Material shown
------------------------------------------------

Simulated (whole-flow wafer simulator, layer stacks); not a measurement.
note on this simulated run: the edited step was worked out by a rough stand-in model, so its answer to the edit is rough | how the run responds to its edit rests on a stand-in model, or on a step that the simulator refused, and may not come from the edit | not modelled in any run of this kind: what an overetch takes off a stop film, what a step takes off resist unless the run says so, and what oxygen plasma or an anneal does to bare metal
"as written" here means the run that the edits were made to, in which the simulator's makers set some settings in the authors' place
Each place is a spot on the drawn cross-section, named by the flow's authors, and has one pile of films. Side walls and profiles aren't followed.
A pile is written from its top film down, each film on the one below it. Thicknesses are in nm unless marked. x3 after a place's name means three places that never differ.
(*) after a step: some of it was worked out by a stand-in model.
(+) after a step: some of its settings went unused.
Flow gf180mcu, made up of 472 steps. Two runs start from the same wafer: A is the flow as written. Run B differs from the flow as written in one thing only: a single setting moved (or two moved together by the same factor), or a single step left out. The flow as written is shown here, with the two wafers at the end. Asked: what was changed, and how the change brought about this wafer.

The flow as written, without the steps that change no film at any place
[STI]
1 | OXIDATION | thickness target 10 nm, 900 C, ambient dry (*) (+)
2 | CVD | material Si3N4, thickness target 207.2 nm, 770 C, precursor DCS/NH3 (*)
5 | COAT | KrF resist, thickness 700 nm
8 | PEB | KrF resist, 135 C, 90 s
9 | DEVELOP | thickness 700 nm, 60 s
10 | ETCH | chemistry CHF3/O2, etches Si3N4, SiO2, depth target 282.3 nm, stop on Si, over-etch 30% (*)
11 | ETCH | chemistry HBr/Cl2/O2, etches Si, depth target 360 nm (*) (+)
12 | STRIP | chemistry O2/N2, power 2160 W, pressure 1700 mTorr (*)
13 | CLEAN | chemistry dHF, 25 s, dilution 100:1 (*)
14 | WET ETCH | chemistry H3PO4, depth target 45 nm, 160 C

------------------------------------------------

Activity
Using the listing above, return word for word each line from the one that has "Each place is" through the one that has "10 | ETCH |", and no line outside that range.

Task answer
Each place is a spot on the drawn cross-section, named by the flow's authors, and has one pile of films. Side walls and profiles aren't followed.
A pile is written from its top film down, each film on the one below it. Thicknesses are in nm unless marked. x3 after a place's name means three places that never differ.
(*) after a step: some of it was worked out by a stand-in model.
(+) after a step: some of its settings went unused.
Flow gf180mcu, made up of 472 steps. Two runs start from the same wafer: A is the flow as written. Run B differs from the flow as written in one thing only: a single setting moved (or two moved together by the same factor), or a single step left out. The flow as written is shown here, with the two wafers at the end. Asked: what was changed, and how the change brought about this wafer.

The flow as written, without the steps that change no film at any place
[STI]
1 | OXIDATION | thickness target 10 nm, 900 C, ambient dry (*) (+)
2 | CVD | material Si3N4, thickness target 207.2 nm, 770 C, precursor DCS/NH3 (*)
5 | COAT | KrF resist, thickness 700 nm
8 | PEB | KrF resist, 135 C, 90 s
9 | DEVELOP | thickness 700 nm, 60 s
10 | ETCH | chemistry CHF3/O2, etches Si3N4, SiO2, depth target 282.3 nm, stop on Si, over-etch 30% (*)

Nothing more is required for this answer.